◆ Work item ◆
Copy verbatim the block of lines in the entries below whose first line contains "route steps=1938 shown" and whose last line contains "lots that met". Leave out all other lines.

--- Supplied information Enclosed Below ---

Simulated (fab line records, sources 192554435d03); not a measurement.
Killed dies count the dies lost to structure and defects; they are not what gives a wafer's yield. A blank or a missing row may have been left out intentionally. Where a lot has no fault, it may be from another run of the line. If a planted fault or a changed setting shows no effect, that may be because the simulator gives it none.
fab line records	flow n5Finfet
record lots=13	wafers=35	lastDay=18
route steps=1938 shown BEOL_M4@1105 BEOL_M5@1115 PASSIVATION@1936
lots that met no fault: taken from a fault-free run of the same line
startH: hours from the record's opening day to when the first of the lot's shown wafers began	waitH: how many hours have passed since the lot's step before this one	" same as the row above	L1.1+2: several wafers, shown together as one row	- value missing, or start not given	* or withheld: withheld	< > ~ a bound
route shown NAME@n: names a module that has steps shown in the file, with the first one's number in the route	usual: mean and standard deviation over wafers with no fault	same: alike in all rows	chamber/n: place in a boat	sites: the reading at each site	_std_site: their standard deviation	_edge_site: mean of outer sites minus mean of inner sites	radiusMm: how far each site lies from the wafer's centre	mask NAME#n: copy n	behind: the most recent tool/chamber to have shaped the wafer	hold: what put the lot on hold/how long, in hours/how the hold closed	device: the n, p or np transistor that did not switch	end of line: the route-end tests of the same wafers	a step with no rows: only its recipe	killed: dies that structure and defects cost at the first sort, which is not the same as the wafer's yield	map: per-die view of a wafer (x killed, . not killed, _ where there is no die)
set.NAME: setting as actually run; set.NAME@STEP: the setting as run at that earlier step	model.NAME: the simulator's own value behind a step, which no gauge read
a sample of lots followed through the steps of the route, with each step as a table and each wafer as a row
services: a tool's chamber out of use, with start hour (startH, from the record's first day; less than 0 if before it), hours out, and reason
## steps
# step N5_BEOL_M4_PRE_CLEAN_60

--- End of Enclosed Supplied information ---

◆ Response area ◆
route steps=1938 shown BEOL_M4@1105 BEOL_M5@1115 PASSIVATION@1936
lots that met no fault: taken from a fault-free run of the same line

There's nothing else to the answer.